> **Material provided**
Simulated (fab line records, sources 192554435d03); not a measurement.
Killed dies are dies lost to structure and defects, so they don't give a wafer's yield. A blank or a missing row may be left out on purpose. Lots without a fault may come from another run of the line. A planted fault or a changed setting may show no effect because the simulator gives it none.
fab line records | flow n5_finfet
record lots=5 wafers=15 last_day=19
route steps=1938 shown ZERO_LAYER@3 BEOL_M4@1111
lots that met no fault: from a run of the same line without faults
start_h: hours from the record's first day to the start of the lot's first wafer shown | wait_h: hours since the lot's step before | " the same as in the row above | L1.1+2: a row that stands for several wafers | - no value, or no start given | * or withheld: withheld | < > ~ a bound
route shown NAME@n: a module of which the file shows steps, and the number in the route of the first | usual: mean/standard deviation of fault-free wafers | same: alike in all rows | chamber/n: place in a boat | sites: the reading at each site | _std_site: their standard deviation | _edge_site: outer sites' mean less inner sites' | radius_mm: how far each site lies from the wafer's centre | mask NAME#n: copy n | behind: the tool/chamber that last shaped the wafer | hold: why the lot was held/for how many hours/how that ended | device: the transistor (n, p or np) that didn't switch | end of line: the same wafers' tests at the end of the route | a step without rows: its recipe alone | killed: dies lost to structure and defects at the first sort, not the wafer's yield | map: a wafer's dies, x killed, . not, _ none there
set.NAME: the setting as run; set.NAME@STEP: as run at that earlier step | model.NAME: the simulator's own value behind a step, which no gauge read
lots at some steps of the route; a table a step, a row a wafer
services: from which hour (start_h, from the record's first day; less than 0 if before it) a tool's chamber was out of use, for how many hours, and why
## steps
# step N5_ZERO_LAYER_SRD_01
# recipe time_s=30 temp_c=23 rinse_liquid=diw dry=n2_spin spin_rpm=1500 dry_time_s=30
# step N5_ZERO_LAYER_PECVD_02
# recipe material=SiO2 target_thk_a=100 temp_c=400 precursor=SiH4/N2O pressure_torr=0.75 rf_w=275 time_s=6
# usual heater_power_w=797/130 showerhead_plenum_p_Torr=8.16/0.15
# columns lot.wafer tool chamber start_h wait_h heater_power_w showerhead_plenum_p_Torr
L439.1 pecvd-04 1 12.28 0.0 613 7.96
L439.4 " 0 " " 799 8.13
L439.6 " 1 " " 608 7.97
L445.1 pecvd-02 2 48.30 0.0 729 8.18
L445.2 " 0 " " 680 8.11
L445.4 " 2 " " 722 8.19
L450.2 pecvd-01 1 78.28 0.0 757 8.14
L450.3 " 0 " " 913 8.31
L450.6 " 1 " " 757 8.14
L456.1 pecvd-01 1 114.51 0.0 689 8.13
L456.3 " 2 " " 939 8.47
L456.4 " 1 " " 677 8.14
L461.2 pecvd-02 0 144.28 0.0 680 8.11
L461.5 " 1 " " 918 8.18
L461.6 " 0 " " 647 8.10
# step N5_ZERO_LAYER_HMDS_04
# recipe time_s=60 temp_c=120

> **Work task**
Return only the lines from the beginning of the material up to and including the line with "record lots=5 wafers=15 last_day=19", exactly as written.

> **Result**
Simulated (fab line records, sources 192554435d03); not a measurement.
Killed dies are dies lost to structure and defects, so they don't give a wafer's yield. A blank or a missing row may be left out on purpose. Lots without a fault may come from another run of the line. A planted fault or a changed setting may show no effect because the simulator gives it none.
fab line records | flow n5_finfet
record lots=5 wafers=15 last_day=19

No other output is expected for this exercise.